> _WORK TASK_
Beneath this instruction is a listing. Transcribe from it only the stretch from the line with "route steps=1938 shown" through the line with "lots that met", both end lines included, exactly as written.

DATASET CONTENT START

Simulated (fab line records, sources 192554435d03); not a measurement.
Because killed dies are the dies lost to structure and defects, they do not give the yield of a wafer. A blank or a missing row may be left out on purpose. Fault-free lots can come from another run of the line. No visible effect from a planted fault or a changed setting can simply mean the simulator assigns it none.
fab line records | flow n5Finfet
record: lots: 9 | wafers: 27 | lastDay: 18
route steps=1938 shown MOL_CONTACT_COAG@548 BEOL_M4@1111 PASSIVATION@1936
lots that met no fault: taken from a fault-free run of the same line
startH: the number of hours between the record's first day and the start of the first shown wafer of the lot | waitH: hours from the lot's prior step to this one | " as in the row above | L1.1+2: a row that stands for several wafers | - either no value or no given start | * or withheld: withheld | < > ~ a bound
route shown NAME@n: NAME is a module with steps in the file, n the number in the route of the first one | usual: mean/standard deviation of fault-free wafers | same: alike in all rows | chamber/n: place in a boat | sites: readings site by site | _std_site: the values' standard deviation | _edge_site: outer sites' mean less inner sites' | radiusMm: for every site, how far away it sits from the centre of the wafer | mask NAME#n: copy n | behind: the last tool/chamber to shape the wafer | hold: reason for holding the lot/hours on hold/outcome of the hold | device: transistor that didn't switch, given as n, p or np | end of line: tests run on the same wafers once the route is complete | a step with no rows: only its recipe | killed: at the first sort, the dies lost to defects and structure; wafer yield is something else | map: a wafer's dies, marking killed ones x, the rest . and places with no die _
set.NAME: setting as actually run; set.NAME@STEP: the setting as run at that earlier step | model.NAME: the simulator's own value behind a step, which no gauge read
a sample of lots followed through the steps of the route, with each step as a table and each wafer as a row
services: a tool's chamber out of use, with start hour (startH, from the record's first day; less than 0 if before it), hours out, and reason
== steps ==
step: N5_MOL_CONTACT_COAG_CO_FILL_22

DATASET CONTENT END

> _EXERCISE OUTPUT_
route steps=1938 shown MOL_CONTACT_COAG@548 BEOL_M4@1111 PASSIVATION@1936
lots that met no fault: taken from a fault-free run of the same line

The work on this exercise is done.